### [STORED DATA]
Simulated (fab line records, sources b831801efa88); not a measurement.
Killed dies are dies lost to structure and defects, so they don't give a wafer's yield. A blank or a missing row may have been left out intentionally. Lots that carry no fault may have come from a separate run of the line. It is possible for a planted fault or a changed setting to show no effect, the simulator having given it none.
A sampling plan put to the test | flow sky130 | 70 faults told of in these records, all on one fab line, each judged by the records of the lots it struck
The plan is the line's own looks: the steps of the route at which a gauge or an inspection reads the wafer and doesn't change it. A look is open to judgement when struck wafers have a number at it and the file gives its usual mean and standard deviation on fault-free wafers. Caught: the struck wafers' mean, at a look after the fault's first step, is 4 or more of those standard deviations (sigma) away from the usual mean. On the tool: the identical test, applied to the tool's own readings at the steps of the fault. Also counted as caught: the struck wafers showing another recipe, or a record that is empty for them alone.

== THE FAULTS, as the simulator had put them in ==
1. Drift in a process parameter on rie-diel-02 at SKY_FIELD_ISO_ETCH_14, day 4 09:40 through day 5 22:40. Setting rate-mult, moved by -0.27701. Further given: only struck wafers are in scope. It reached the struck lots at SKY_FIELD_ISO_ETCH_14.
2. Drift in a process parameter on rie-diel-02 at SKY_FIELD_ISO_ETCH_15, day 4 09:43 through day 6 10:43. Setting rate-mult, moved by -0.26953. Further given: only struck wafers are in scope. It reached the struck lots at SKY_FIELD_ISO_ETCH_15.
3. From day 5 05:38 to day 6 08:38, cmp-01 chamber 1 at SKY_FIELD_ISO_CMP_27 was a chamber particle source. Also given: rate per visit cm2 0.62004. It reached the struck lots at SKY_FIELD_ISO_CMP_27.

### [TASK ITEM]
All of the entries above need to be set down again exactly.

### [PROBLEM SOLUTION]
Simulated (fab line records, sources b831801efa88); not a measurement.
Killed dies are dies lost to structure and defects, so they don't give a wafer's yield. A blank or a missing row may have been left out intentionally. Lots that carry no fault may have come from a separate run of the line. It is possible for a planted fault or a changed setting to show no effect, the simulator having given it none.
A sampling plan put to the test | flow sky130 | 70 faults told of in these records, all on one fab line, each judged by the records of the lots it struck
The plan is the line's own looks: the steps of the route at which a gauge or an inspection reads the wafer and doesn't change it. A look is open to judgement when struck wafers have a number at it and the file gives its usual mean and standard deviation on fault-free wafers. Caught: the struck wafers' mean, at a look after the fault's first step, is 4 or more of those standard deviations (sigma) away from the usual mean. On the tool: the identical test, applied to the tool's own readings at the steps of the fault. Also counted as caught: the struck wafers showing another recipe, or a record that is empty for them alone.

== THE FAULTS, as the simulator had put them in ==
1. Drift in a process parameter on rie-diel-02 at SKY_FIELD_ISO_ETCH_14, day 4 09:40 through day 5 22:40. Setting rate-mult, moved by -0.27701. Further given: only struck wafers are in scope. It reached the struck lots at SKY_FIELD_ISO_ETCH_14.
2. Drift in a process parameter on rie-diel-02 at SKY_FIELD_ISO_ETCH_15, day 4 09:43 through day 6 10:43. Setting rate-mult, moved by -0.26953. Further given: only struck wafers are in scope. It reached the struck lots at SKY_FIELD_ISO_ETCH_15.
3. From day 5 05:38 to day 6 08:38, cmp-01 chamber 1 at SKY_FIELD_ISO_CMP_27 was a chamber particle source. Also given: rate per visit cm2 0.62004. It reached the struck lots at SKY_FIELD_ISO_CMP_27.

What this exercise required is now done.